**DATASET RECORDS**
☆ ☆ ☆ ☆ ☆
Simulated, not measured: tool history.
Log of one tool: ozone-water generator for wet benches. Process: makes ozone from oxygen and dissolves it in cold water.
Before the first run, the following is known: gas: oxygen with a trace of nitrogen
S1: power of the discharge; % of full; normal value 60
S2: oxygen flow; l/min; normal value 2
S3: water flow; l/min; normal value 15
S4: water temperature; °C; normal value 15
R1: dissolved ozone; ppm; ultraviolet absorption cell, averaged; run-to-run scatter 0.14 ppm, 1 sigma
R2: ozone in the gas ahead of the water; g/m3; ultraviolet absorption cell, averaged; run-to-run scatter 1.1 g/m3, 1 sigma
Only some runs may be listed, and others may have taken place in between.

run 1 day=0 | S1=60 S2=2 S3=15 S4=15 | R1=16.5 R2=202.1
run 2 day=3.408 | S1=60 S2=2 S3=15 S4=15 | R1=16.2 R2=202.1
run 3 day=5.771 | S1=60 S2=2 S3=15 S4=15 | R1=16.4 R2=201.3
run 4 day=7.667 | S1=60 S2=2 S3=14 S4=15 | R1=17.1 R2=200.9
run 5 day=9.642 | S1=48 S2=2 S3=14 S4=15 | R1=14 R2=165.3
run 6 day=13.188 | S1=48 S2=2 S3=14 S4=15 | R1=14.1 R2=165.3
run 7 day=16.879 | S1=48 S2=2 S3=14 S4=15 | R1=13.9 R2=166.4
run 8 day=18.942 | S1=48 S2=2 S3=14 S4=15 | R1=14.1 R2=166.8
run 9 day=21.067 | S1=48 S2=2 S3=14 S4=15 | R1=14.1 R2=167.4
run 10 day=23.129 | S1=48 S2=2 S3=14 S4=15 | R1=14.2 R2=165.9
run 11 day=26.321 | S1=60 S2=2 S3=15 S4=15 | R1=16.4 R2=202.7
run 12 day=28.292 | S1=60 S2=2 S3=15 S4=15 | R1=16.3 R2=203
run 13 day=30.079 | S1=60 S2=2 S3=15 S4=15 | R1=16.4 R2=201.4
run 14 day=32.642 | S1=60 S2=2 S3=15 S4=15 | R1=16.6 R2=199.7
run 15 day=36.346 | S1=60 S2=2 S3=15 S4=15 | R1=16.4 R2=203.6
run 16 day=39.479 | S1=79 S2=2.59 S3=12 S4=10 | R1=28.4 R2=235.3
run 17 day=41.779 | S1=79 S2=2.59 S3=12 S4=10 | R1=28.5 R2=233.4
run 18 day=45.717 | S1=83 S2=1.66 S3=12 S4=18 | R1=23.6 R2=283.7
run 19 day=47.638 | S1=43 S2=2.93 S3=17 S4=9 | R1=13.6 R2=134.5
☆ ☆ ☆ ☆ ☆

**EXERCISE**
Take from the material above the lines running from the one with "run 12 day=28.292" through the one with "run 18 day=45.717", and repeat them exactly, with nothing else.

**ANSWER SPACE**
run 12 day=28.292 | S1=60 S2=2 S3=15 S4=15 | R1=16.3 R2=203
run 13 day=30.079 | S1=60 S2=2 S3=15 S4=15 | R1=16.4 R2=201.4
run 14 day=32.642 | S1=60 S2=2 S3=15 S4=15 | R1=16.6 R2=199.7
run 15 day=36.346 | S1=60 S2=2 S3=15 S4=15 | R1=16.4 R2=203.6
run 16 day=39.479 | S1=79 S2=2.59 S3=12 S4=10 | R1=28.4 R2=235.3
run 17 day=41.779 | S1=79 S2=2.59 S3=12 S4=10 | R1=28.5 R2=233.4
run 18 day=45.717 | S1=83 S2=1.66 S3=12 S4=18 | R1=23.6 R2=283.7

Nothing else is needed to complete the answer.